►

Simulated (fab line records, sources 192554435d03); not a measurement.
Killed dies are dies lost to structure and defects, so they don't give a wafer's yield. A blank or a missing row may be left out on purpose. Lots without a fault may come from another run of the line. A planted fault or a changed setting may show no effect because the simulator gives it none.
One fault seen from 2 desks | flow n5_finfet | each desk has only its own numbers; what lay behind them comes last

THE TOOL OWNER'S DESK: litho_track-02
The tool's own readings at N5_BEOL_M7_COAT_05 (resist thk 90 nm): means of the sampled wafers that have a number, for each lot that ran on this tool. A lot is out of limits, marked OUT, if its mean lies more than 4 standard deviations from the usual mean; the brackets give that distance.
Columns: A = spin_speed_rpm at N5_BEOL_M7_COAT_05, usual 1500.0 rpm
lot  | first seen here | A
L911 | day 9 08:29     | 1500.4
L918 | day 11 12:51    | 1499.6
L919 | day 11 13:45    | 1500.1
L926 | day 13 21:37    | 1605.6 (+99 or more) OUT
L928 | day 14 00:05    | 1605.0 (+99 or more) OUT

◄

> [Assignment]: What you give back must match the material exactly, beginning with its first line and ending with the line holding "Killed dies are".

> [Exercise response]:
Simulated (fab line records, sources 192554435d03); not a measurement.
Killed dies are dies lost to structure and defects, so they don't give a wafer's yield. A blank or a missing row may be left out on purpose. Lots without a fault may come from another run of the line. A planted fault or a changed setting may show no effect because the simulator gives it none.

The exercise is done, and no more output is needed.